- **Activity**
What you return must be an exact copy of the lines in the listing below between the line holding "I found this" and the line holding "Q. Determine the half-height", inclusive, and nothing more.

*** Opening Dataset extract ***

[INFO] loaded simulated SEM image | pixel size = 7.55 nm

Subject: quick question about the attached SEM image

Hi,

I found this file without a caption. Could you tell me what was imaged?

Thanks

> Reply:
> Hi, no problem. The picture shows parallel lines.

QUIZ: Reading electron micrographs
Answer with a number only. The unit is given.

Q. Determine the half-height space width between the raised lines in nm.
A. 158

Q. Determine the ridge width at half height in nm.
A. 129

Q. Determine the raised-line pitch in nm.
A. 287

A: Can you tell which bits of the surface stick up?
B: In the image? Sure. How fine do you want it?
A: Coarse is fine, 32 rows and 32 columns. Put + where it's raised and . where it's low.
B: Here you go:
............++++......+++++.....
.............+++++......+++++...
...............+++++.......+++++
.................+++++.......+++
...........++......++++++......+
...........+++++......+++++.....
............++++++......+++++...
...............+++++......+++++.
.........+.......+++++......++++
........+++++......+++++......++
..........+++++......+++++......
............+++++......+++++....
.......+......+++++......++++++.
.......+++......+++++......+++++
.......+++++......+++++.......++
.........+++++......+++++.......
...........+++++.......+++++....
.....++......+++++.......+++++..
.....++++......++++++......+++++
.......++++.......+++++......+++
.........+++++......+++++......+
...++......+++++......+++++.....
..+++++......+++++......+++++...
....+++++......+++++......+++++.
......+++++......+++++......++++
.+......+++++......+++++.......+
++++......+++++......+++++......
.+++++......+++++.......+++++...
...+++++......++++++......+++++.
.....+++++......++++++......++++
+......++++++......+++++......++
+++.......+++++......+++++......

*** Closing Dataset extract ***

- **Answer box**
I found this file without a caption. Could you tell me what was imaged?

Thanks

> Reply:
> Hi, no problem. The picture shows parallel lines.

QUIZ: Reading electron micrographs
Answer with a number only. The unit is given.

Q. Determine the half-height space width between the raised lines in nm.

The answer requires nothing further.